# Work item
Repeat the entries exactly. Leave nothing out.

-- Data records follows --
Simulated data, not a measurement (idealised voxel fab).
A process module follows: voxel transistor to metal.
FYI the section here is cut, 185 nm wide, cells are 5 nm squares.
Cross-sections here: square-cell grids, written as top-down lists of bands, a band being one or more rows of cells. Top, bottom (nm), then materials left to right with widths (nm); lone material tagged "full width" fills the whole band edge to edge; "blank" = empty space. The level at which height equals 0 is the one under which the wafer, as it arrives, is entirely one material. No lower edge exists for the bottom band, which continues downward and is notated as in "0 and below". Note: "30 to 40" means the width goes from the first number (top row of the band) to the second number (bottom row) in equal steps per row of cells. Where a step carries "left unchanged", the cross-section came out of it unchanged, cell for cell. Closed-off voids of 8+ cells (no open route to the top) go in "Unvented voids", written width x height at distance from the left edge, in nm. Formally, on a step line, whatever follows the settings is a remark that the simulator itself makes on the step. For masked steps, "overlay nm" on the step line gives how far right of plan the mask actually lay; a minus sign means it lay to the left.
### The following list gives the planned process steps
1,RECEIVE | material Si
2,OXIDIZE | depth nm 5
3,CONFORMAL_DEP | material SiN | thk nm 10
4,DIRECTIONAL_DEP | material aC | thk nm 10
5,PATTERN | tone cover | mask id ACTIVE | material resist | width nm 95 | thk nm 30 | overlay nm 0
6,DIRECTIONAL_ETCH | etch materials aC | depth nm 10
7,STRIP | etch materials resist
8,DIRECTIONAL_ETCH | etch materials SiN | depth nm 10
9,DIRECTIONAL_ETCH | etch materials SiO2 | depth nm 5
-- Data records concluded --

# Response
Simulated data, not a measurement (idealised voxel fab).
A process module follows: voxel transistor to metal.
FYI the section here is cut, 185 nm wide, cells are 5 nm squares.
Cross-sections here: square-cell grids, written as top-down lists of bands, a band being one or more rows of cells. Top, bottom (nm), then materials left to right with widths (nm); lone material tagged "full width" fills the whole band edge to edge; "blank" = empty space. The level at which height equals 0 is the one under which the wafer, as it arrives, is entirely one material. No lower edge exists for the bottom band, which continues downward and is notated as in "0 and below". Note: "30 to 40" means the width goes from the first number (top row of the band) to the second number (bottom row) in equal steps per row of cells. Where a step carries "left unchanged", the cross-section came out of it unchanged, cell for cell. Closed-off voids of 8+ cells (no open route to the top) go in "Unvented voids", written width x height at distance from the left edge, in nm. Formally, on a step line, whatever follows the settings is a remark that the simulator itself makes on the step. For masked steps, "overlay nm" on the step line gives how far right of plan the mask actually lay; a minus sign means it lay to the left.
### The following list gives the planned process steps
1,RECEIVE | material Si
2,OXIDIZE | depth nm 5
3,CONFORMAL_DEP | material SiN | thk nm 10
4,DIRECTIONAL_DEP | material aC | thk nm 10
5,PATTERN | tone cover | mask id ACTIVE | material resist | width nm 95 | thk nm 30 | overlay nm 0
6,DIRECTIONAL_ETCH | etch materials aC | depth nm 10
7,STRIP | etch materials resist
8,DIRECTIONAL_ETCH | etch materials SiN | depth nm 10
9,DIRECTIONAL_ETCH | etch materials SiO2 | depth nm 5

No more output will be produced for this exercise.